• [Activity]
Return the lines below exactly, from the first one through the line that has "Split-lot study :: flow". Leave out everything after it.

╔══

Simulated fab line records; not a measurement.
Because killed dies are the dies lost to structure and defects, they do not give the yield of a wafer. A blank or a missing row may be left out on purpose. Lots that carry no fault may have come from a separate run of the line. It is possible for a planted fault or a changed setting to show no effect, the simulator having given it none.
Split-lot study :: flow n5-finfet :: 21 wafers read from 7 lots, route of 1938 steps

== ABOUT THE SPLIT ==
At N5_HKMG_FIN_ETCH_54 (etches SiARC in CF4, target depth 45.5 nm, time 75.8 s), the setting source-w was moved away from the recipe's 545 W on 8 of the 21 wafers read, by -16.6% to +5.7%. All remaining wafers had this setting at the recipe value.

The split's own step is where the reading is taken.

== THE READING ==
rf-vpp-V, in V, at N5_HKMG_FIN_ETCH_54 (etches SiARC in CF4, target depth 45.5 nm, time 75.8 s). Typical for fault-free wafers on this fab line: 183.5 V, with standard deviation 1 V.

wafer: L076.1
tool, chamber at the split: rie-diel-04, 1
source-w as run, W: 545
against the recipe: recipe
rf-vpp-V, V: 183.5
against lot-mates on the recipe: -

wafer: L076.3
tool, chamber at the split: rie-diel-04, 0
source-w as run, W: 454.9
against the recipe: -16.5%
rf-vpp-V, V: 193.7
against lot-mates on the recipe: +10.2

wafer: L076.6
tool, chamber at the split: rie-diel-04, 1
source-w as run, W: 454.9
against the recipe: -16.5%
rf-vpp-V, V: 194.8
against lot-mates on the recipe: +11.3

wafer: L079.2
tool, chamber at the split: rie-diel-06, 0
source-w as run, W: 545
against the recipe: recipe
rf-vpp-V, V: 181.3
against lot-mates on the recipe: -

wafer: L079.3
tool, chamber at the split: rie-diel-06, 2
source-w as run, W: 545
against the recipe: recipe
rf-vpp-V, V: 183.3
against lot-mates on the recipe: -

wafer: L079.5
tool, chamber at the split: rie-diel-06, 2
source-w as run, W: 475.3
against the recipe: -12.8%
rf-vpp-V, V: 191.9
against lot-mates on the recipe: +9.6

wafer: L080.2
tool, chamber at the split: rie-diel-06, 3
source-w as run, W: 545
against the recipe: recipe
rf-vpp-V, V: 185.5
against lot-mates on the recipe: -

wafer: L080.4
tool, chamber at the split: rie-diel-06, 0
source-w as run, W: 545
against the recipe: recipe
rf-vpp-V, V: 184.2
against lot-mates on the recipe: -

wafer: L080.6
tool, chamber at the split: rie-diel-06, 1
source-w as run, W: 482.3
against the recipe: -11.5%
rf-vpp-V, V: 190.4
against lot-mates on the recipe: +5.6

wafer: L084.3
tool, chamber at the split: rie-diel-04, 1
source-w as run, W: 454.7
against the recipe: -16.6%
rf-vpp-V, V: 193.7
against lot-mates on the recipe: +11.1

╚══

• [Task response]
Simulated fab line records; not a measurement.
Because killed dies are the dies lost to structure and defects, they do not give the yield of a wafer. A blank or a missing row may be left out on purpose. Lots that carry no fault may have come from a separate run of the line. It is possible for a planted fault or a changed setting to show no effect, the simulator having given it none.
Split-lot study :: flow n5-finfet :: 21 wafers read from 7 lots, route of 1938 steps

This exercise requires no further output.